» Extracted information:

========

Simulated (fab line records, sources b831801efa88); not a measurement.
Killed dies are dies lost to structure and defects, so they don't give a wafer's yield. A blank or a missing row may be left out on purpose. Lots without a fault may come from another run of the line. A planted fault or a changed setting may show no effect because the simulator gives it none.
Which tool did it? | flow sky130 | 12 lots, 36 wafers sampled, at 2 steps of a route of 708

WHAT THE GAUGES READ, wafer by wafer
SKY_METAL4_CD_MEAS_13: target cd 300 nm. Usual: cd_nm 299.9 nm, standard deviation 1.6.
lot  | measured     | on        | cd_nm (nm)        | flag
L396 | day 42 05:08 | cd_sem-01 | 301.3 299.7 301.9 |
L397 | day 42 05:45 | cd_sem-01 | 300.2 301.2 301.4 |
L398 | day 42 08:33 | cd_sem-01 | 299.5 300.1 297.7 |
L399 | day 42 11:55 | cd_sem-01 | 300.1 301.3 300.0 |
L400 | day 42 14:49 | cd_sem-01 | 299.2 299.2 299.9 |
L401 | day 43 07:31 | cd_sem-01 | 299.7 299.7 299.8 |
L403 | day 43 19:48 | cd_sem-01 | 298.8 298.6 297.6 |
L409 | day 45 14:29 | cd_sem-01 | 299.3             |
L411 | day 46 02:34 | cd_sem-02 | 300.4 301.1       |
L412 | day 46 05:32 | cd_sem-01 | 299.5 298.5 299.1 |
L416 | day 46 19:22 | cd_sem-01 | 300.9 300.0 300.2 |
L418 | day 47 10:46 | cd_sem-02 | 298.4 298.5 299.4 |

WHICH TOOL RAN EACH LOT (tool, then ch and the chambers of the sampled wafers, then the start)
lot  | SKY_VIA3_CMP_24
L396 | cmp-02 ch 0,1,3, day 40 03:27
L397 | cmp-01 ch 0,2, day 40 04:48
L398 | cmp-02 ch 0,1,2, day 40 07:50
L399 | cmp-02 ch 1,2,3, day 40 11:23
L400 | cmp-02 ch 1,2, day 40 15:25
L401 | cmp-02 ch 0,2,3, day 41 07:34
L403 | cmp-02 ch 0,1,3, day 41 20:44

========

» Exercise:
Please copy, exactly and with nothing else, the lines above beginning at the line that has "L409 | day 45" and ending with the line that has "L401 | cmp-02 ch 0,2,3, day 41 07:34".

» Answer section:
L409 | day 45 14:29 | cd_sem-01 | 299.3             |
L411 | day 46 02:34 | cd_sem-02 | 300.4 301.1       |
L412 | day 46 05:32 | cd_sem-01 | 299.5 298.5 299.1 |
L416 | day 46 19:22 | cd_sem-01 | 300.9 300.0 300.2 |
L418 | day 47 10:46 | cd_sem-02 | 298.4 298.5 299.4 |

WHICH TOOL RAN EACH LOT (tool, then ch and the chambers of the sampled wafers, then the start)
lot  | SKY_VIA3_CMP_24
L396 | cmp-02 ch 0,1,3, day 40 03:27
L397 | cmp-01 ch 0,2, day 40 04:48
L398 | cmp-02 ch 0,1,2, day 40 07:50
L399 | cmp-02 ch 1,2,3, day 40 11:23
L400 | cmp-02 ch 1,2, day 40 15:25
L401 | cmp-02 ch 0,2,3, day 41 07:34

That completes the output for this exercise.